== Exercise data ==
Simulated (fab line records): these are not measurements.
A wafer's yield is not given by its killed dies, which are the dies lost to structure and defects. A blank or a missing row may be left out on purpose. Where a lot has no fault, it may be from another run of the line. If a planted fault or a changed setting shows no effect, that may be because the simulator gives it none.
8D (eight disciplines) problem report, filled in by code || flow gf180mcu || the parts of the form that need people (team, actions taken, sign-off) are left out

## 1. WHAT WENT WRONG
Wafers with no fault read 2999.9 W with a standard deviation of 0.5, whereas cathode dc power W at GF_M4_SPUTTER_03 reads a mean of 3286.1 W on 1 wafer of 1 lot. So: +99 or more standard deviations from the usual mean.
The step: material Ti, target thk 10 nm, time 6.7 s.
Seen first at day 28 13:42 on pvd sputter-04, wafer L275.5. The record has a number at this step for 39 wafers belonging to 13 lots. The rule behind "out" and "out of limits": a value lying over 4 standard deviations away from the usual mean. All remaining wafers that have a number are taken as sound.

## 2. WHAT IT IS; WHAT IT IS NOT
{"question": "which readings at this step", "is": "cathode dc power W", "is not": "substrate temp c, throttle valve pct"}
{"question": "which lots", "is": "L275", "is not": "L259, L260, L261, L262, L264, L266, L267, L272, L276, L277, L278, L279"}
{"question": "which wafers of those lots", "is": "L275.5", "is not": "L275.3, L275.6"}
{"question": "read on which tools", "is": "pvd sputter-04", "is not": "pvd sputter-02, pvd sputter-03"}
===

> Work instruction: Returned text must match every record word for word.

> Problem solution:
Simulated (fab line records): these are not measurements.
A wafer's yield is not given by its killed dies, which are the dies lost to structure and defects. A blank or a missing row may be left out on purpose. Where a lot has no fault, it may be from another run of the line. If a planted fault or a changed setting shows no effect, that may be because the simulator gives it none.
8D (eight disciplines) problem report, filled in by code || flow gf180mcu || the parts of the form that need people (team, actions taken, sign-off) are left out

## 1. WHAT WENT WRONG
Wafers with no fault read 2999.9 W with a standard deviation of 0.5, whereas cathode dc power W at GF_M4_SPUTTER_03 reads a mean of 3286.1 W on 1 wafer of 1 lot. So: +99 or more standard deviations from the usual mean.
The step: material Ti, target thk 10 nm, time 6.7 s.
Seen first at day 28 13:42 on pvd sputter-04, wafer L275.5. The record has a number at this step for 39 wafers belonging to 13 lots. The rule behind "out" and "out of limits": a value lying over 4 standard deviations away from the usual mean. All remaining wafers that have a number are taken as sound.

## 2. WHAT IT IS; WHAT IT IS NOT
{"question": "which readings at this step", "is": "cathode dc power W", "is not": "substrate temp c, throttle valve pct"}
{"question": "which lots", "is": "L275", "is not": "L259, L260, L261, L262, L264, L266, L267, L272, L276, L277, L278, L279"}
{"question": "which wafers of those lots", "is": "L275.5", "is not": "L275.3, L275.6"}
{"question": "read on which tools", "is": "pvd sputter-04", "is not": "pvd sputter-02, pvd sputter-03"}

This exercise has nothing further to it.